[Dataset extract]

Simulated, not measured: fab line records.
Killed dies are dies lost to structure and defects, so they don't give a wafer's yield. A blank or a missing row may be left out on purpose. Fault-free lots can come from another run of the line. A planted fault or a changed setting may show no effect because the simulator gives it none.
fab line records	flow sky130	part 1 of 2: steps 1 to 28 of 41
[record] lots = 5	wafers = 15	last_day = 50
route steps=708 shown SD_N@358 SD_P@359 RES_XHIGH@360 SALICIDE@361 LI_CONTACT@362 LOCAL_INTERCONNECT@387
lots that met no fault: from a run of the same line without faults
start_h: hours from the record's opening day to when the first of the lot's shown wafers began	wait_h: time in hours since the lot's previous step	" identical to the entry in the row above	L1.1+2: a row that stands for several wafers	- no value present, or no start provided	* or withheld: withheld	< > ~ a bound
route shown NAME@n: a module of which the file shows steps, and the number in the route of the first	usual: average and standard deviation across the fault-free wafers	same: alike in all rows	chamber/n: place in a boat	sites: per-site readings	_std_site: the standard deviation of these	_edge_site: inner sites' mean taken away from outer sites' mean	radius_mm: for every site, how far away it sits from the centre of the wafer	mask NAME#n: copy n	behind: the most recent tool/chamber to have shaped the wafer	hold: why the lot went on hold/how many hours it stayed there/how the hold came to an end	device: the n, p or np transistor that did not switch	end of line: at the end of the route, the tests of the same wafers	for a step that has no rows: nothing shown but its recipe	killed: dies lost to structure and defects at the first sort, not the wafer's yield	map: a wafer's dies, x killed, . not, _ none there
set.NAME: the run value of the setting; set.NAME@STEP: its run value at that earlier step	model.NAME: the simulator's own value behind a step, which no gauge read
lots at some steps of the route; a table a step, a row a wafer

[/Dataset extract]

§ **Work order**: Return all of the above records exactly, leaving no line out.

§ **Your solution**:
Simulated, not measured: fab line records.
Killed dies are dies lost to structure and defects, so they don't give a wafer's yield. A blank or a missing row may be left out on purpose. Fault-free lots can come from another run of the line. A planted fault or a changed setting may show no effect because the simulator gives it none.
fab line records	flow sky130	part 1 of 2: steps 1 to 28 of 41
[record] lots = 5	wafers = 15	last_day = 50
route steps=708 shown SD_N@358 SD_P@359 RES_XHIGH@360 SALICIDE@361 LI_CONTACT@362 LOCAL_INTERCONNECT@387
lots that met no fault: from a run of the same line without faults
start_h: hours from the record's opening day to when the first of the lot's shown wafers began	wait_h: time in hours since the lot's previous step	" identical to the entry in the row above	L1.1+2: a row that stands for several wafers	- no value present, or no start provided	* or withheld: withheld	< > ~ a bound
route shown NAME@n: a module of which the file shows steps, and the number in the route of the first	usual: average and standard deviation across the fault-free wafers	same: alike in all rows	chamber/n: place in a boat	sites: per-site readings	_std_site: the standard deviation of these	_edge_site: inner sites' mean taken away from outer sites' mean	radius_mm: for every site, how far away it sits from the centre of the wafer	mask NAME#n: copy n	behind: the most recent tool/chamber to have shaped the wafer	hold: why the lot went on hold/how many hours it stayed there/how the hold came to an end	device: the n, p or np transistor that did not switch	end of line: at the end of the route, the tests of the same wafers	for a step that has no rows: nothing shown but its recipe	killed: dies lost to structure and defects at the first sort, not the wafer's yield	map: a wafer's dies, x killed, . not, _ none there
set.NAME: the run value of the setting; set.NAME@STEP: its run value at that earlier step	model.NAME: the simulator's own value behind a step, which no gauge read
lots at some steps of the route; a table a step, a row a wafer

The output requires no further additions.